▶ [Records supplied]:
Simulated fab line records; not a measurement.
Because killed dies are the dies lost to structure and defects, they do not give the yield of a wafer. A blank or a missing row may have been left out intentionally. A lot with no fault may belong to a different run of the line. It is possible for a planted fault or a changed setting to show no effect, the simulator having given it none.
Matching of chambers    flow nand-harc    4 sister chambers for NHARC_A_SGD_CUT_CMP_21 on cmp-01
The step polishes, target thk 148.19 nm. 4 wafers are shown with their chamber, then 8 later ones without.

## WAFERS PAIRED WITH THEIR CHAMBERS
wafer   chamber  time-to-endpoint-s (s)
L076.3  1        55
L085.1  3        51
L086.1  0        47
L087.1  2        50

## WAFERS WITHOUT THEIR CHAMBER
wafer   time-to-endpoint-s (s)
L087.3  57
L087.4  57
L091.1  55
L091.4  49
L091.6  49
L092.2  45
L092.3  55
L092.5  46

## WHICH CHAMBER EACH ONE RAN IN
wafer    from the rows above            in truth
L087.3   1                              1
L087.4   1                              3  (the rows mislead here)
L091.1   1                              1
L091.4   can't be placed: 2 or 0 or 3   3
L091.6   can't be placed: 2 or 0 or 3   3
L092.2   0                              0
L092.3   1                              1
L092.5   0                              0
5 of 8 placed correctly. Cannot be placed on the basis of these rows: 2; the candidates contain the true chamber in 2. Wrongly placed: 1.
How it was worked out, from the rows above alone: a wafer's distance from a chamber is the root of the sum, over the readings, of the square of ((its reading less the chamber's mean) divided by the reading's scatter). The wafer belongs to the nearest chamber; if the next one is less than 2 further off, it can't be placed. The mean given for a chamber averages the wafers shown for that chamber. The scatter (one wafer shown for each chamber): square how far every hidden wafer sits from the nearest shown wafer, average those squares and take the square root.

▶ [Required action]: What you return should be the lines from the beginning of the records through the one that contains "Because killed dies", repeated exactly and with no additions.

▶ [Answer box]:
Simulated fab line records; not a measurement.
Because killed dies are the dies lost to structure and defects, they do not give the yield of a wafer. A blank or a missing row may have been left out intentionally. A lot with no fault may belong to a different run of the line. It is possible for a planted fault or a changed setting to show no effect, the simulator having given it none.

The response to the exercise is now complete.